________________________________________

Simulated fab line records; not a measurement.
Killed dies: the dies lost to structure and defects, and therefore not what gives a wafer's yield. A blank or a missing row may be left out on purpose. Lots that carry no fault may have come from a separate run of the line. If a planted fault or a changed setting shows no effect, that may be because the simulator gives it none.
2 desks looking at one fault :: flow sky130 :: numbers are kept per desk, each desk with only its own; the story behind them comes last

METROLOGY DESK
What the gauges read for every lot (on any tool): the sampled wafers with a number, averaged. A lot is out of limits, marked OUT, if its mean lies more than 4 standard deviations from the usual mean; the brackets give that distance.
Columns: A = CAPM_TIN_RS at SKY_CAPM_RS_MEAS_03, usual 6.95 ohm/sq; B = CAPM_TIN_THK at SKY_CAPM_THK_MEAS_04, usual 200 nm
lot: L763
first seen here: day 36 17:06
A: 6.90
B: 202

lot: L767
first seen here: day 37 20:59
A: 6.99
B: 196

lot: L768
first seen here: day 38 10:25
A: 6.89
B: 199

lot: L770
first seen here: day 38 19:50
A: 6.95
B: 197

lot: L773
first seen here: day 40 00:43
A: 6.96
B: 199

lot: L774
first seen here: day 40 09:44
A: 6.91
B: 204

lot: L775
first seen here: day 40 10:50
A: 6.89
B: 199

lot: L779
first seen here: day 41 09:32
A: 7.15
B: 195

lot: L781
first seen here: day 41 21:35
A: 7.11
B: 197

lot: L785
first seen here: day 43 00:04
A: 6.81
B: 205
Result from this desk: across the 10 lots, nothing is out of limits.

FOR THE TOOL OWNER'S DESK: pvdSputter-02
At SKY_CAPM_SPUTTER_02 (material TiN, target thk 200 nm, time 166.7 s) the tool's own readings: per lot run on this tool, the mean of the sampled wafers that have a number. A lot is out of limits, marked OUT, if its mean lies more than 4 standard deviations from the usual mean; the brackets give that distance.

________________________________________

Reproduce only the lines above, starting at the line with "first seen here: day 40 10:50" and ending at the line with "FOR THE TOOL OWNER'S DESK: pvdSputter-02", exactly as written.

first seen here: day 40 10:50
A: 6.89
B: 199

lot: L779
first seen here: day 41 09:32
A: 7.15
B: 195

lot: L781
first seen here: day 41 21:35
A: 7.11
B: 197

lot: L785
first seen here: day 43 00:04
A: 6.81
B: 205
Result from this desk: across the 10 lots, nothing is out of limits.

FOR THE TOOL OWNER'S DESK: pvdSputter-02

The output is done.